---------- Provided data ----------
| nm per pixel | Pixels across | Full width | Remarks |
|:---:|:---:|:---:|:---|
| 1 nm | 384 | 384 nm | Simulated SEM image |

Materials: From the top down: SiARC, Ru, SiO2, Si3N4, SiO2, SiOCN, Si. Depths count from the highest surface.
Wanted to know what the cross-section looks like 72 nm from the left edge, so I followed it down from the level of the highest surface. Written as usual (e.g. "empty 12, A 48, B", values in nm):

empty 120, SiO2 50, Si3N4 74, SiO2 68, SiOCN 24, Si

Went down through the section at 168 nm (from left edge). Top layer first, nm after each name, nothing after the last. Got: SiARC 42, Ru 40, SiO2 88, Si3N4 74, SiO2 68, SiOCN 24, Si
----------

Could you print all of the data above once more, unaltered?

** Solution **
| nm per pixel | Pixels across | Full width | Remarks |
|:---:|:---:|:---:|:---|
| 1 nm | 384 | 384 nm | Simulated SEM image |

Materials: From the top down: SiARC, Ru, SiO2, Si3N4, SiO2, SiOCN, Si. Depths count from the highest surface.
Wanted to know what the cross-section looks like 72 nm from the left edge, so I followed it down from the level of the highest surface. Written as usual (e.g. "empty 12, A 48, B", values in nm):

empty 120, SiO2 50, Si3N4 74, SiO2 68, SiOCN 24, Si

Went down through the section at 168 nm (from left edge). Top layer first, nm after each name, nothing after the last. Got: SiARC 42, Ru 40, SiO2 88, Si3N4 74, SiO2 68, SiOCN 24, Si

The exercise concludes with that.